── SOURCE MATERIAL

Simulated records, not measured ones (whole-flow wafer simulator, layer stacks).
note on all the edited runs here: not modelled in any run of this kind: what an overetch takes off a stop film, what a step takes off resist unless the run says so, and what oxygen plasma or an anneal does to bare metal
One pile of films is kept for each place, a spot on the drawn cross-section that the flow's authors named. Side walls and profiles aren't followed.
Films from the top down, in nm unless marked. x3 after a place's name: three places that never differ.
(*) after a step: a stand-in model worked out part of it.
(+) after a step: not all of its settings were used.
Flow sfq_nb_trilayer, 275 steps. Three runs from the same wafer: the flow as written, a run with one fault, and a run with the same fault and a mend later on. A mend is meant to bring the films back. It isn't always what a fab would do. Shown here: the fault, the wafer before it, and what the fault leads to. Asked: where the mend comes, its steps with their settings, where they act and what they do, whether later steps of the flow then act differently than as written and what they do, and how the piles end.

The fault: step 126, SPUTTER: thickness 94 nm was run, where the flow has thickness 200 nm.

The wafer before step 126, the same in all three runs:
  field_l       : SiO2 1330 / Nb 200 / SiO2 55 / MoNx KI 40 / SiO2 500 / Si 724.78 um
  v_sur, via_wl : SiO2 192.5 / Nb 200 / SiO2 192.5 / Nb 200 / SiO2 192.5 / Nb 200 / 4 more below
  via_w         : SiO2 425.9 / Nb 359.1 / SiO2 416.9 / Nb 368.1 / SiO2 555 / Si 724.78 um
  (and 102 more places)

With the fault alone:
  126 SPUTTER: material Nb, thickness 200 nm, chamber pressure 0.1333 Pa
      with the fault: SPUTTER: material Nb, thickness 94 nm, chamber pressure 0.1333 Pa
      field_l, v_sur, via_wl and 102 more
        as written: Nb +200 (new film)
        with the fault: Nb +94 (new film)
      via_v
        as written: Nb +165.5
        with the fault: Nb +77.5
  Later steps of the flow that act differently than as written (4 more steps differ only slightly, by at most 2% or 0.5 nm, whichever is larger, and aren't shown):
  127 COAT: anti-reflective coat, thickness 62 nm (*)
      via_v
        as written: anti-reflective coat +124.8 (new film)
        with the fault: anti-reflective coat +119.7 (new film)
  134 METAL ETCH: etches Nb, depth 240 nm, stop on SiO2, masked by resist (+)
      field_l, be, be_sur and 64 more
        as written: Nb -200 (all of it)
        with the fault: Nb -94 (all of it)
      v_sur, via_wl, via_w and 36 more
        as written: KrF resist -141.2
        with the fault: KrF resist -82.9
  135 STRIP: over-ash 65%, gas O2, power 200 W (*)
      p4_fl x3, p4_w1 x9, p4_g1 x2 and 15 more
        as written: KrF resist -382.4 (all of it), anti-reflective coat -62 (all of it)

────

### ACTIVITY
Please transcribe the material line by line, exactly, from its opening line through the line that contains "field_l, v_sur, via_wl and 102 more".

### TASK RESULT
Simulated records, not measured ones (whole-flow wafer simulator, layer stacks).
note on all the edited runs here: not modelled in any run of this kind: what an overetch takes off a stop film, what a step takes off resist unless the run says so, and what oxygen plasma or an anneal does to bare metal
One pile of films is kept for each place, a spot on the drawn cross-section that the flow's authors named. Side walls and profiles aren't followed.
Films from the top down, in nm unless marked. x3 after a place's name: three places that never differ.
(*) after a step: a stand-in model worked out part of it.
(+) after a step: not all of its settings were used.
Flow sfq_nb_trilayer, 275 steps. Three runs from the same wafer: the flow as written, a run with one fault, and a run with the same fault and a mend later on. A mend is meant to bring the films back. It isn't always what a fab would do. Shown here: the fault, the wafer before it, and what the fault leads to. Asked: where the mend comes, its steps with their settings, where they act and what they do, whether later steps of the flow then act differently than as written and what they do, and how the piles end.

The fault: step 126, SPUTTER: thickness 94 nm was run, where the flow has thickness 200 nm.

The wafer before step 126, the same in all three runs:
  field_l       : SiO2 1330 / Nb 200 / SiO2 55 / MoNx KI 40 / SiO2 500 / Si 724.78 um
  v_sur, via_wl : SiO2 192.5 / Nb 200 / SiO2 192.5 / Nb 200 / SiO2 192.5 / Nb 200 / 4 more below
  via_w         : SiO2 425.9 / Nb 359.1 / SiO2 416.9 / Nb 368.1 / SiO2 555 / Si 724.78 um
  (and 102 more places)

With the fault alone:
  126 SPUTTER: material Nb, thickness 200 nm, chamber pressure 0.1333 Pa
      with the fault: SPUTTER: material Nb, thickness 94 nm, chamber pressure 0.1333 Pa
      field_l, v_sur, via_wl and 102 more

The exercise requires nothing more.